= = =

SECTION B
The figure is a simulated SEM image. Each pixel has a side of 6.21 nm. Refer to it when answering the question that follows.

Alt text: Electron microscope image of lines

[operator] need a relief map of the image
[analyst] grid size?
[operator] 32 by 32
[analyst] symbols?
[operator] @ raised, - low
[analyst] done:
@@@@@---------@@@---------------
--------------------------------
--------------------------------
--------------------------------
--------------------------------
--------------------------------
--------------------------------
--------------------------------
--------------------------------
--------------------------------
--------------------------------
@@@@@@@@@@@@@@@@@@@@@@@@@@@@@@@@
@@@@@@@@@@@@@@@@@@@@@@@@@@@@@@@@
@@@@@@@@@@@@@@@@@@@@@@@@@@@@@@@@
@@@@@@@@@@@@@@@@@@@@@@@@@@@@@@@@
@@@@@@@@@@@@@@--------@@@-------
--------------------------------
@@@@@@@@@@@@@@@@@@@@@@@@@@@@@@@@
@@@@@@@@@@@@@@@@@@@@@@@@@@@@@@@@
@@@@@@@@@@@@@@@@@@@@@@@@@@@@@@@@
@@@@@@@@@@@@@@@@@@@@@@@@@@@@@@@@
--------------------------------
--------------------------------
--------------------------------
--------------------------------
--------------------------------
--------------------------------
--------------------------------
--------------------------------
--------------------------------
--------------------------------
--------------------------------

= = =

[Assigned task]
The first line of the records begins the span, and the line containing "[analyst] symbols?" ends it. Reproduce that span exactly, both ends included.

[Problem solution]
SECTION B
The figure is a simulated SEM image. Each pixel has a side of 6.21 nm. Refer to it when answering the question that follows.

Alt text: Electron microscope image of lines

[operator] need a relief map of the image
[analyst] grid size?
[operator] 32 by 32
[analyst] symbols?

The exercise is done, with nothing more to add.